SOURCE MATERIAL:
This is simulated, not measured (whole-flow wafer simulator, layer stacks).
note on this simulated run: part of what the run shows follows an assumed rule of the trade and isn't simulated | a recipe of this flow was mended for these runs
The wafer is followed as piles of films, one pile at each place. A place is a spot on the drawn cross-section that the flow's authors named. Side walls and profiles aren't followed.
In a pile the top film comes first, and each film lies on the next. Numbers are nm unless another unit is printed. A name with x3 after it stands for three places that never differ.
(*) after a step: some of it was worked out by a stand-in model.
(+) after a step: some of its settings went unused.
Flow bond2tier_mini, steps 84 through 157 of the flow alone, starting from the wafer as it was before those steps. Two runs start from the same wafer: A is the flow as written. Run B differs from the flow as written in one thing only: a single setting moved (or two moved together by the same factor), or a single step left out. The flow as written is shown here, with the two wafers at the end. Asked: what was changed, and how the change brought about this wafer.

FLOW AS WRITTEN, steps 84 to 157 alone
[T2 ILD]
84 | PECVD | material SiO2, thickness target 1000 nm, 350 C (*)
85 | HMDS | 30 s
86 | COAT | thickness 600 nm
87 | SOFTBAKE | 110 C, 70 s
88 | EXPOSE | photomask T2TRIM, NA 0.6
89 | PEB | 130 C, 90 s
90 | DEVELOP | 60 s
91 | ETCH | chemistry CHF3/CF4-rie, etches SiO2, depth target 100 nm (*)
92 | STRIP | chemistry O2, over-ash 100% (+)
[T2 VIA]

EXERCISE:
Would you copy out exactly the lines above that start at the one containing "89 | PEB | 130 C, 90 s" and end at the one containing "92 | STRIP | chemistry O2, over-ash 100% (+)", inclusive?

RESPONSE:
89 | PEB | 130 C, 90 s
90 | DEVELOP | 60 s
91 | ETCH | chemistry CHF3/CF4-rie, etches SiO2, depth target 100 nm (*)
92 | STRIP | chemistry O2, over-ash 100% (+)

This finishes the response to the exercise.